- **WORK REQUEST**
In the entries that follow, find the line containing "One pile of"; from there, copy every line exactly through the line containing "(+) after a".

#### DATASET RECORDS

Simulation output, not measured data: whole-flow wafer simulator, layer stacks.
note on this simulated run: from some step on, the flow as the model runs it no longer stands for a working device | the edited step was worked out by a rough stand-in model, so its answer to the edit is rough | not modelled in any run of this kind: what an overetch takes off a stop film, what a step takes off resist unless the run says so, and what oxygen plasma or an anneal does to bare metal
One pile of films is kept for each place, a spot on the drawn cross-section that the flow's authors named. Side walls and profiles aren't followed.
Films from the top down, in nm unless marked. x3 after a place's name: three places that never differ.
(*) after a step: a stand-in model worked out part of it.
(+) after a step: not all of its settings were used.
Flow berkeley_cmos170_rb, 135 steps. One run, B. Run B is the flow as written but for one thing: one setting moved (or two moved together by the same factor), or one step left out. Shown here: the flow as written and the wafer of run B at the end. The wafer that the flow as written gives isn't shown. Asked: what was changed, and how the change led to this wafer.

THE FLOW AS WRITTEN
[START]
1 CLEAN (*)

########

- **REPLY**
One pile of films is kept for each place, a spot on the drawn cross-section that the flow's authors named. Side walls and profiles aren't followed.
Films from the top down, in nm unless marked. x3 after a place's name: three places that never differ.
(*) after a step: a stand-in model worked out part of it.
(+) after a step: not all of its settings were used.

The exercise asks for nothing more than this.